%%

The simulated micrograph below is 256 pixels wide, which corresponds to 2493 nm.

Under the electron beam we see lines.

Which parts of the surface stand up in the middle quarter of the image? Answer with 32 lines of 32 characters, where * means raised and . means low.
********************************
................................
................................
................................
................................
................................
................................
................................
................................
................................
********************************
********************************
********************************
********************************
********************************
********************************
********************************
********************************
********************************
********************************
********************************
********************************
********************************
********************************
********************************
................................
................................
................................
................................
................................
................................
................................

%%

Up to and including the line containing "Which parts of", please write out the listing exactly, starting from its first line.

## RESPONSE
The simulated micrograph below is 256 pixels wide, which corresponds to 2493 nm.

Under the electron beam we see lines.

Which parts of the surface stand up in the middle quarter of the image? Answer with 32 lines of 32 characters, where * means raised and . means low.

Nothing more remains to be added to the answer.